^^^^^^^^

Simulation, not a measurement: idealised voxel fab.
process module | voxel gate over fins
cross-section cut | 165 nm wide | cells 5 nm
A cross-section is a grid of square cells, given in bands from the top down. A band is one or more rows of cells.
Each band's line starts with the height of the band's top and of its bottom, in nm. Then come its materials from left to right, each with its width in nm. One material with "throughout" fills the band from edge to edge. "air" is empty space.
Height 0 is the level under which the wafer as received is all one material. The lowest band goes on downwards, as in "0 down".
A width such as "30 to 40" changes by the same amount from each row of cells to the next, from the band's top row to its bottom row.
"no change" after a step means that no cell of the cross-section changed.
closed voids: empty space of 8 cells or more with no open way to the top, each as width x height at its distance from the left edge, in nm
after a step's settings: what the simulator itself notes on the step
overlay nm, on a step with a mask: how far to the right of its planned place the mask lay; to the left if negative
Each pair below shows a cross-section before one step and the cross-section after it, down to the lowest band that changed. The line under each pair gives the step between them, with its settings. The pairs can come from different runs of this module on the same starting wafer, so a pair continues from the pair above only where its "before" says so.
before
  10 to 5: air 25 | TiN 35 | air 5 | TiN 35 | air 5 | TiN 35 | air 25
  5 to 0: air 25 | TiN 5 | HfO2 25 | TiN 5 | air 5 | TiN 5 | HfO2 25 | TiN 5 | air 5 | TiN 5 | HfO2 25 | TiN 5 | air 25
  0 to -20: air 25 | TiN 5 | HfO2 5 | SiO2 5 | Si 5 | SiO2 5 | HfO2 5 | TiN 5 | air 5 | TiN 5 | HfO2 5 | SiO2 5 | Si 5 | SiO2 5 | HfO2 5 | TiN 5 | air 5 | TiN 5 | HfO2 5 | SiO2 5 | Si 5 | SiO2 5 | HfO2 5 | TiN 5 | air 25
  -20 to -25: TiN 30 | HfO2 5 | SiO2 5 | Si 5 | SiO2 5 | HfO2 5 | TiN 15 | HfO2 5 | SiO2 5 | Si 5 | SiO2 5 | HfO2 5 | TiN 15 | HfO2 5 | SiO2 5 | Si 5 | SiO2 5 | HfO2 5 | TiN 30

^^^^^^^^

- Exercise
Exact lines only, please: output the listing from the first line to the line with "0 to -20: air", both included.

- Response box
Simulation, not a measurement: idealised voxel fab.
process module | voxel gate over fins
cross-section cut | 165 nm wide | cells 5 nm
A cross-section is a grid of square cells, given in bands from the top down. A band is one or more rows of cells.
Each band's line starts with the height of the band's top and of its bottom, in nm. Then come its materials from left to right, each with its width in nm. One material with "throughout" fills the band from edge to edge. "air" is empty space.
Height 0 is the level under which the wafer as received is all one material. The lowest band goes on downwards, as in "0 down".
A width such as "30 to 40" changes by the same amount from each row of cells to the next, from the band's top row to its bottom row.
"no change" after a step means that no cell of the cross-section changed.
closed voids: empty space of 8 cells or more with no open way to the top, each as width x height at its distance from the left edge, in nm
after a step's settings: what the simulator itself notes on the step
overlay nm, on a step with a mask: how far to the right of its planned place the mask lay; to the left if negative
Each pair below shows a cross-section before one step and the cross-section after it, down to the lowest band that changed. The line under each pair gives the step between them, with its settings. The pairs can come from different runs of this module on the same starting wafer, so a pair continues from the pair above only where its "before" says so.
before
  10 to 5: air 25 | TiN 35 | air 5 | TiN 35 | air 5 | TiN 35 | air 25
  5 to 0: air 25 | TiN 5 | HfO2 25 | TiN 5 | air 5 | TiN 5 | HfO2 25 | TiN 5 | air 5 | TiN 5 | HfO2 25 | TiN 5 | air 25
  0 to -20: air 25 | TiN 5 | HfO2 5 | SiO2 5 | Si 5 | SiO2 5 | HfO2 5 | TiN 5 | air 5 | TiN 5 | HfO2 5 | SiO2 5 | Si 5 | SiO2 5 | HfO2 5 | TiN 5 | air 5 | TiN 5 | HfO2 5 | SiO2 5 | Si 5 | SiO2 5 | HfO2 5 | TiN 5 | air 25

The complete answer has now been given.